• [WORK ITEM]: What is needed here is an exact repetition of the records below, beginning at the line that has "2 of 14 lots" and stopping after the line that has "Rule: a lot".

★ ★ ★

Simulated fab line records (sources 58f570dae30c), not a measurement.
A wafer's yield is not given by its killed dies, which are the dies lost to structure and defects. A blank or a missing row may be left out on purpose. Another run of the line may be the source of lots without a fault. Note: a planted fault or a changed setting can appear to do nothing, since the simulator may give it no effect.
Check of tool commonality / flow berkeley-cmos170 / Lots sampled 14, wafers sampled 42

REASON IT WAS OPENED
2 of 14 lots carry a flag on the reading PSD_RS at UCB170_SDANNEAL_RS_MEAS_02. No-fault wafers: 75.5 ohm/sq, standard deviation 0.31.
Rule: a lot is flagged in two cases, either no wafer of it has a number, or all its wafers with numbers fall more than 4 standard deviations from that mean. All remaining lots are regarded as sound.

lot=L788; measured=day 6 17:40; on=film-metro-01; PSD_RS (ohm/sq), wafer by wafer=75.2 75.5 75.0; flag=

★ ★ ★

• [PROBLEM SOLUTION]:
2 of 14 lots carry a flag on the reading PSD_RS at UCB170_SDANNEAL_RS_MEAS_02. No-fault wafers: 75.5 ohm/sq, standard deviation 0.31.
Rule: a lot is flagged in two cases, either no wafer of it has a number, or all its wafers with numbers fall more than 4 standard deviations from that mean. All remaining lots are regarded as sound.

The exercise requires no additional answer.